== SUPPLIED ENTRIES ==

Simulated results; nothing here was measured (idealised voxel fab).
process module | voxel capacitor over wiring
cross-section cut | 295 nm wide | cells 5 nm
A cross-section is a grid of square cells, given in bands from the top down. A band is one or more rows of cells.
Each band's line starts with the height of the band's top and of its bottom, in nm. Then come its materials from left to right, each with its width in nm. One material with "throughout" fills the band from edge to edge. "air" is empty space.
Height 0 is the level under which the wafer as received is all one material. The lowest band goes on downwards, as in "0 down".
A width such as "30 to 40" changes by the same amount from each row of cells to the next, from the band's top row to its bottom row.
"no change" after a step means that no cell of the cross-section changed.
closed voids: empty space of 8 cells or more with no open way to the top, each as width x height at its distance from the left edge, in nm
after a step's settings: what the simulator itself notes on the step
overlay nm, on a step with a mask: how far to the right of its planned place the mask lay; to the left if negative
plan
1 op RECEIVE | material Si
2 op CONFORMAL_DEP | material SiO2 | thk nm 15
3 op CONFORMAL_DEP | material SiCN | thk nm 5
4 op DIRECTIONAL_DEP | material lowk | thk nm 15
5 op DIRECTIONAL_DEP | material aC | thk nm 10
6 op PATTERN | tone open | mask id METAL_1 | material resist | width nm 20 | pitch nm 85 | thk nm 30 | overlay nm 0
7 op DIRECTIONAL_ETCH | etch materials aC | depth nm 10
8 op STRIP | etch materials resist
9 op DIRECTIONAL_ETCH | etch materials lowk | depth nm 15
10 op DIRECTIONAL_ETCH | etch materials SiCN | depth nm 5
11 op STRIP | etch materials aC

===

Reprint the data above from the opening line to the line holding "10 op DIRECTIONAL_ETCH", inclusive, and nothing else.

* _SOLUTION_:
Simulated results; nothing here was measured (idealised voxel fab).
process module | voxel capacitor over wiring
cross-section cut | 295 nm wide | cells 5 nm
A cross-section is a grid of square cells, given in bands from the top down. A band is one or more rows of cells.
Each band's line starts with the height of the band's top and of its bottom, in nm. Then come its materials from left to right, each with its width in nm. One material with "throughout" fills the band from edge to edge. "air" is empty space.
Height 0 is the level under which the wafer as received is all one material. The lowest band goes on downwards, as in "0 down".
A width such as "30 to 40" changes by the same amount from each row of cells to the next, from the band's top row to its bottom row.
"no change" after a step means that no cell of the cross-section changed.
closed voids: empty space of 8 cells or more with no open way to the top, each as width x height at its distance from the left edge, in nm
after a step's settings: what the simulator itself notes on the step
overlay nm, on a step with a mask: how far to the right of its planned place the mask lay; to the left if negative
plan
1 op RECEIVE | material Si
2 op CONFORMAL_DEP | material SiO2 | thk nm 15
3 op CONFORMAL_DEP | material SiCN | thk nm 5
4 op DIRECTIONAL_DEP | material lowk | thk nm 15
5 op DIRECTIONAL_DEP | material aC | thk nm 10
6 op PATTERN | tone open | mask id METAL_1 | material resist | width nm 20 | pitch nm 85 | thk nm 30 | overlay nm 0
7 op DIRECTIONAL_ETCH | etch materials aC | depth nm 10
8 op STRIP | etch materials resist
9 op DIRECTIONAL_ETCH | etch materials lowk | depth nm 15
10 op DIRECTIONAL_ETCH | etch materials SiCN | depth nm 5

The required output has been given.